> DATA PROVIDED:
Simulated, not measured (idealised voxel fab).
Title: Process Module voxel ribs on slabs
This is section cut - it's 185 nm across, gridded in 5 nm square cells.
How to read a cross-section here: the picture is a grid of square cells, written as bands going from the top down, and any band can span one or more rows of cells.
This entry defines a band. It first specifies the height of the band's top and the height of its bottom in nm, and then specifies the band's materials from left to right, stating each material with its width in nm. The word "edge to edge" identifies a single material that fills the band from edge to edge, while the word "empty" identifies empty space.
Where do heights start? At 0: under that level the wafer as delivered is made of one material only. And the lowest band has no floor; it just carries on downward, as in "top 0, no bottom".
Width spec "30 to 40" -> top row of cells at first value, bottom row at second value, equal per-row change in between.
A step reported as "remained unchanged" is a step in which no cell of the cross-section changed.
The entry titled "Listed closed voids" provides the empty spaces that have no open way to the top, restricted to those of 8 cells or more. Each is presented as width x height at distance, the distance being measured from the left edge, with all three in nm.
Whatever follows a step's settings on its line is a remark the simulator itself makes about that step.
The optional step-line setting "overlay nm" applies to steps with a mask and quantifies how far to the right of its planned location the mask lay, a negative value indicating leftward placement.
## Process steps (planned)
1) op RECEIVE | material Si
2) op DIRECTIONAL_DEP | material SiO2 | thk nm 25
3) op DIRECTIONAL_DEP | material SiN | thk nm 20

> WORK ITEM:
The reply is to be an exact repeat of the records above.

> RESPONSE AREA:
Simulated, not measured (idealised voxel fab).
Title: Process Module voxel ribs on slabs
This is section cut - it's 185 nm across, gridded in 5 nm square cells.
How to read a cross-section here: the picture is a grid of square cells, written as bands going from the top down, and any band can span one or more rows of cells.
This entry defines a band. It first specifies the height of the band's top and the height of its bottom in nm, and then specifies the band's materials from left to right, stating each material with its width in nm. The word "edge to edge" identifies a single material that fills the band from edge to edge, while the word "empty" identifies empty space.
Where do heights start? At 0: under that level the wafer as delivered is made of one material only. And the lowest band has no floor; it just carries on downward, as in "top 0, no bottom".
Width spec "30 to 40" -> top row of cells at first value, bottom row at second value, equal per-row change in between.
A step reported as "remained unchanged" is a step in which no cell of the cross-section changed.
The entry titled "Listed closed voids" provides the empty spaces that have no open way to the top, restricted to those of 8 cells or more. Each is presented as width x height at distance, the distance being measured from the left edge, with all three in nm.
Whatever follows a step's settings on its line is a remark the simulator itself makes about that step.
The optional step-line setting "overlay nm" applies to steps with a mask and quantifies how far to the right of its planned location the mask lay, a negative value indicating leftward placement.
## Process steps (planned)
1) op RECEIVE | material Si
2) op DIRECTIONAL_DEP | material SiO2 | thk nm 25
3) op DIRECTIONAL_DEP | material SiN | thk nm 20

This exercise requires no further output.